**Work request:**
A word-for-word copy of the whole listing is required.

Segment Start: Extracted records
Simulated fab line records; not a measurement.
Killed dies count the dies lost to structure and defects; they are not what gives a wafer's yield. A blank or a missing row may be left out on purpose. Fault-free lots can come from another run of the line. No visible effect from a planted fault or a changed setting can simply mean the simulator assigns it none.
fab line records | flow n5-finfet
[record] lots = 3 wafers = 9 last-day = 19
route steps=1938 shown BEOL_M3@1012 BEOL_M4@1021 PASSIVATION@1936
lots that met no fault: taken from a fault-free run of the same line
Segment End: Extracted records

**Answer area:**
Simulated fab line records; not a measurement.
Killed dies count the dies lost to structure and defects; they are not what gives a wafer's yield. A blank or a missing row may be left out on purpose. Fault-free lots can come from another run of the line. No visible effect from a planted fault or a changed setting can simply mean the simulator assigns it none.
fab line records | flow n5-finfet
[record] lots = 3 wafers = 9 last-day = 19
route steps=1938 shown BEOL_M3@1012 BEOL_M4@1021 PASSIVATION@1936
lots that met no fault: taken from a fault-free run of the same line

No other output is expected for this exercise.